───

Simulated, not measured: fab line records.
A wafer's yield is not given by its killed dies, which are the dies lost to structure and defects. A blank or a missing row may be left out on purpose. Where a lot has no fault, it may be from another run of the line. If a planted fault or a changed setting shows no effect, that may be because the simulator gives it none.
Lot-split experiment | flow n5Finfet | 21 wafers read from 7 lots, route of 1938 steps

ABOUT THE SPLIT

───

Assignment: Only an exact copy of all the data will do as the answer.

Written solution:
Simulated, not measured: fab line records.
A wafer's yield is not given by its killed dies, which are the dies lost to structure and defects. A blank or a missing row may be left out on purpose. Where a lot has no fault, it may be from another run of the line. If a planted fault or a changed setting shows no effect, that may be because the simulator gives it none.
Lot-split experiment | flow n5Finfet | 21 wafers read from 7 lots, route of 1938 steps

ABOUT THE SPLIT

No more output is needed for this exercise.